■ Data listing:
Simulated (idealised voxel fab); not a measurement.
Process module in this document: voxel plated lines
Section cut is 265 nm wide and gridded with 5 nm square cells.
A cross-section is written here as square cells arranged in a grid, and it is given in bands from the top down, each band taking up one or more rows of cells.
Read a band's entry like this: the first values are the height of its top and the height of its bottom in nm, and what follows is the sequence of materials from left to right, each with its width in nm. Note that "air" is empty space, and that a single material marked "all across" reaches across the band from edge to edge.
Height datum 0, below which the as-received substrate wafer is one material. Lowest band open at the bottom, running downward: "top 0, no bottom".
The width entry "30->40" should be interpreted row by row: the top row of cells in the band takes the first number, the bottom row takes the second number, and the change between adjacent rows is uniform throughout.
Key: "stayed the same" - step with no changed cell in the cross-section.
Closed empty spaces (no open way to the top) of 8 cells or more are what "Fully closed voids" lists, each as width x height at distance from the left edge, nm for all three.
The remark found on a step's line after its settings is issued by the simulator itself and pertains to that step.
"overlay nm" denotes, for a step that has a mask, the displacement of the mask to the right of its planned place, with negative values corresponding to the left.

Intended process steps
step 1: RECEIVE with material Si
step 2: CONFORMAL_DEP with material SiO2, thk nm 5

■ Required action:
What is needed is an exact copy of every entry.

■ Exercise output:
Simulated (idealised voxel fab); not a measurement.
Process module in this document: voxel plated lines
Section cut is 265 nm wide and gridded with 5 nm square cells.
A cross-section is written here as square cells arranged in a grid, and it is given in bands from the top down, each band taking up one or more rows of cells.
Read a band's entry like this: the first values are the height of its top and the height of its bottom in nm, and what follows is the sequence of materials from left to right, each with its width in nm. Note that "air" is empty space, and that a single material marked "all across" reaches across the band from edge to edge.
Height datum 0, below which the as-received substrate wafer is one material. Lowest band open at the bottom, running downward: "top 0, no bottom".
The width entry "30->40" should be interpreted row by row: the top row of cells in the band takes the first number, the bottom row takes the second number, and the change between adjacent rows is uniform throughout.
Key: "stayed the same" - step with no changed cell in the cross-section.
Closed empty spaces (no open way to the top) of 8 cells or more are what "Fully closed voids" lists, each as width x height at distance from the left edge, nm for all three.
The remark found on a step's line after its settings is issued by the simulator itself and pertains to that step.
"overlay nm" denotes, for a step that has a mask, the displacement of the mask to the right of its planned place, with negative values corresponding to the left.

Intended process steps
step 1: RECEIVE with material Si
step 2: CONFORMAL_DEP with material SiO2, thk nm 5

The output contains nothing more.